Dataset entries Block Start

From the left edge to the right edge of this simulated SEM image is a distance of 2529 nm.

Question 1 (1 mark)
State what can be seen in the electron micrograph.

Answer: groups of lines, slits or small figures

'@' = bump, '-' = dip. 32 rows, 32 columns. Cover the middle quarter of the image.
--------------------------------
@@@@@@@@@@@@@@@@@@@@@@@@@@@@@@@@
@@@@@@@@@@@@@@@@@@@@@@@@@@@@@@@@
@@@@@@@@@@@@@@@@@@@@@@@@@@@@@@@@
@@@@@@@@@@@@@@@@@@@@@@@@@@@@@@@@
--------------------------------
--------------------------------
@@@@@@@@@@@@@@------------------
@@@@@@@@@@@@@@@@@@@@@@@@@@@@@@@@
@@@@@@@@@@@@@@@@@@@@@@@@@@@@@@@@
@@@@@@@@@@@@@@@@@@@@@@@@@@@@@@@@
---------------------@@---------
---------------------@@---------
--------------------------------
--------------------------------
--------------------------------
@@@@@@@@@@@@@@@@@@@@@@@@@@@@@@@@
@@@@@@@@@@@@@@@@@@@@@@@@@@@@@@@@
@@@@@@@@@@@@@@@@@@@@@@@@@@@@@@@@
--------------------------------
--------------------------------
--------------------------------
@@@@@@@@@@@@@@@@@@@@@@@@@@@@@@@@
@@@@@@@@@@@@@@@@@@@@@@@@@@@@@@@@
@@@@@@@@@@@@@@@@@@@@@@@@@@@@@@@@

Dataset entries Block End

Write the material above out once more, exactly as it stands.

From the left edge to the right edge of this simulated SEM image is a distance of 2529 nm.

Question 1 (1 mark)
State what can be seen in the electron micrograph.

Answer: groups of lines, slits or small figures

'@' = bump, '-' = dip. 32 rows, 32 columns. Cover the middle quarter of the image.
--------------------------------
@@@@@@@@@@@@@@@@@@@@@@@@@@@@@@@@
@@@@@@@@@@@@@@@@@@@@@@@@@@@@@@@@
@@@@@@@@@@@@@@@@@@@@@@@@@@@@@@@@
@@@@@@@@@@@@@@@@@@@@@@@@@@@@@@@@
--------------------------------
--------------------------------
@@@@@@@@@@@@@@------------------
@@@@@@@@@@@@@@@@@@@@@@@@@@@@@@@@
@@@@@@@@@@@@@@@@@@@@@@@@@@@@@@@@
@@@@@@@@@@@@@@@@@@@@@@@@@@@@@@@@
---------------------@@---------
---------------------@@---------
--------------------------------
--------------------------------
--------------------------------
@@@@@@@@@@@@@@@@@@@@@@@@@@@@@@@@
@@@@@@@@@@@@@@@@@@@@@@@@@@@@@@@@
@@@@@@@@@@@@@@@@@@@@@@@@@@@@@@@@
--------------------------------
--------------------------------
--------------------------------
@@@@@@@@@@@@@@@@@@@@@@@@@@@@@@@@
@@@@@@@@@@@@@@@@@@@@@@@@@@@@@@@@
@@@@@@@@@@@@@@@@@@@@@@@@@@@@@@@@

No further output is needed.